Assigned task: In the listing below, print exactly the lines between the line holding "Documented hereafter: the" and the line holding "Shown is cross-section", inclusive, and no more.

Given records:
§ §

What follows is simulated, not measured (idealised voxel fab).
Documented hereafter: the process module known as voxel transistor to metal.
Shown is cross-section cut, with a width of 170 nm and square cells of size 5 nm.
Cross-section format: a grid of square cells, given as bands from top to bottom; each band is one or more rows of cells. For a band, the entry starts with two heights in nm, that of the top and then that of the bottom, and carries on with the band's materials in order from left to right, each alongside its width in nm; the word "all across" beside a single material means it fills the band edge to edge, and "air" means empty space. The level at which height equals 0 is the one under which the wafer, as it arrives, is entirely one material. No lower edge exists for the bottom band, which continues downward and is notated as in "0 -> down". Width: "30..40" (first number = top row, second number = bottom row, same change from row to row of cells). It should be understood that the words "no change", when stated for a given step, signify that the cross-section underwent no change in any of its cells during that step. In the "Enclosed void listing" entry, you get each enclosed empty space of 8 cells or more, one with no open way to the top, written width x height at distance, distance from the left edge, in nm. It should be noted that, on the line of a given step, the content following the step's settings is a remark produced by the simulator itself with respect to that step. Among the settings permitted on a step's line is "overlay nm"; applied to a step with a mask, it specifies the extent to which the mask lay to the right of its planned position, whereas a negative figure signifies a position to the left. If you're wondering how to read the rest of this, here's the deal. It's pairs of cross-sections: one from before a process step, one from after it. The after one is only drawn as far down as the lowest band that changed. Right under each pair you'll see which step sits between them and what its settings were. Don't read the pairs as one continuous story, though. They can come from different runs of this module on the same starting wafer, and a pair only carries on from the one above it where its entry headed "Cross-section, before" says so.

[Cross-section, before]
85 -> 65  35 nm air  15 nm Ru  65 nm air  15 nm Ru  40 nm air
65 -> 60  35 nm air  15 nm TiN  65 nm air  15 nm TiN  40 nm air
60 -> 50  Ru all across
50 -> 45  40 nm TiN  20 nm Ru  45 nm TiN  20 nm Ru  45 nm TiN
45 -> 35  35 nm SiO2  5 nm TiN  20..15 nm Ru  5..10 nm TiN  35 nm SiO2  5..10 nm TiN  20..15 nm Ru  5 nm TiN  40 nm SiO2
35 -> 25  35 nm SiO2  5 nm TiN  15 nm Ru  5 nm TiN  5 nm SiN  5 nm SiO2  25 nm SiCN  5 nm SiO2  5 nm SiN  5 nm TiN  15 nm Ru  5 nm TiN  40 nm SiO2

§ §

Response box:
Documented hereafter: the process module known as voxel transistor to metal.
Shown is cross-section cut, with a width of 170 nm and square cells of size 5 nm.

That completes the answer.